> _WORK INSTRUCTION_
The entries below must be repeated exactly. None may be skipped.

> _GIVEN RECORDS_
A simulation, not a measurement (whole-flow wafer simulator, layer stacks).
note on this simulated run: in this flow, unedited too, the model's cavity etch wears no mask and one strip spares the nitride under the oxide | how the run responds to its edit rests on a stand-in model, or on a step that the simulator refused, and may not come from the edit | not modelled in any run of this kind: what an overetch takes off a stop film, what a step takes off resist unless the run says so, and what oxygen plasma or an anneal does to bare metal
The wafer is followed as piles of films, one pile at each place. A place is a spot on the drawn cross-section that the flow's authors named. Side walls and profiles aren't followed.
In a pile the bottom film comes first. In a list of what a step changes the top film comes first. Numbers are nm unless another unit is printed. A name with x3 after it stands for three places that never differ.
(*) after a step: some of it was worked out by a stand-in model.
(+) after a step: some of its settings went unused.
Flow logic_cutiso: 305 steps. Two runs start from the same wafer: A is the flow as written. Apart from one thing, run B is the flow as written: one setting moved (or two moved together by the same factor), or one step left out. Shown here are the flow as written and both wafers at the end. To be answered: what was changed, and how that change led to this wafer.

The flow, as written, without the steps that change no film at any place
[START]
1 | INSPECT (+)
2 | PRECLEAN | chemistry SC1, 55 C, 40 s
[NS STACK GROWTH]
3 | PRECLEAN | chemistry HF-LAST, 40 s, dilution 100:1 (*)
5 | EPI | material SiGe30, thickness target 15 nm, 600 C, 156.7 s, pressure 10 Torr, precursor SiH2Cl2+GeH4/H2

> _SOLUTION_
A simulation, not a measurement (whole-flow wafer simulator, layer stacks).
note on this simulated run: in this flow, unedited too, the model's cavity etch wears no mask and one strip spares the nitride under the oxide | how the run responds to its edit rests on a stand-in model, or on a step that the simulator refused, and may not come from the edit | not modelled in any run of this kind: what an overetch takes off a stop film, what a step takes off resist unless the run says so, and what oxygen plasma or an anneal does to bare metal
The wafer is followed as piles of films, one pile at each place. A place is a spot on the drawn cross-section that the flow's authors named. Side walls and profiles aren't followed.
In a pile the bottom film comes first. In a list of what a step changes the top film comes first. Numbers are nm unless another unit is printed. A name with x3 after it stands for three places that never differ.
(*) after a step: some of it was worked out by a stand-in model.
(+) after a step: some of its settings went unused.
Flow logic_cutiso: 305 steps. Two runs start from the same wafer: A is the flow as written. Apart from one thing, run B is the flow as written: one setting moved (or two moved together by the same factor), or one step left out. Shown here are the flow as written and both wafers at the end. To be answered: what was changed, and how that change led to this wafer.

The flow, as written, without the steps that change no film at any place
[START]
1 | INSPECT (+)
2 | PRECLEAN | chemistry SC1, 55 C, 40 s
[NS STACK GROWTH]
3 | PRECLEAN | chemistry HF-LAST, 40 s, dilution 100:1 (*)
5 | EPI | material SiGe30, thickness target 15 nm, 600 C, 156.7 s, pressure 10 Torr, precursor SiH2Cl2+GeH4/H2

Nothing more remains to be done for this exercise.